(Action item): Should any entry look odd, write it out exactly anyway, along with all the rest.

● ● ● ● ●

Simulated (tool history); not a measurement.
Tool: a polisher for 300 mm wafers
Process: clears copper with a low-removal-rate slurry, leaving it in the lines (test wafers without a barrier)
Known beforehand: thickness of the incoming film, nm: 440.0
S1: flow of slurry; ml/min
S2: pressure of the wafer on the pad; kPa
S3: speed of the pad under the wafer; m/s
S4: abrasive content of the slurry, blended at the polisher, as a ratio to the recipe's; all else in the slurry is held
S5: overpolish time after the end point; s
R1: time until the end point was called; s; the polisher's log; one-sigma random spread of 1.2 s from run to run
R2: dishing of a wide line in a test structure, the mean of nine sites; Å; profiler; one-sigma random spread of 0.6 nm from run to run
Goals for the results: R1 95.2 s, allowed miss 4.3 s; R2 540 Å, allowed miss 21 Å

● ● ● ● ●

(Task solution):
Simulated (tool history); not a measurement.
Tool: a polisher for 300 mm wafers
Process: clears copper with a low-removal-rate slurry, leaving it in the lines (test wafers without a barrier)
Known beforehand: thickness of the incoming film, nm: 440.0
S1: flow of slurry; ml/min
S2: pressure of the wafer on the pad; kPa
S3: speed of the pad under the wafer; m/s
S4: abrasive content of the slurry, blended at the polisher, as a ratio to the recipe's; all else in the slurry is held
S5: overpolish time after the end point; s
R1: time until the end point was called; s; the polisher's log; one-sigma random spread of 1.2 s from run to run
R2: dishing of a wide line in a test structure, the mean of nine sites; Å; profiler; one-sigma random spread of 0.6 nm from run to run
Goals for the results: R1 95.2 s, allowed miss 4.3 s; R2 540 Å, allowed miss 21 Å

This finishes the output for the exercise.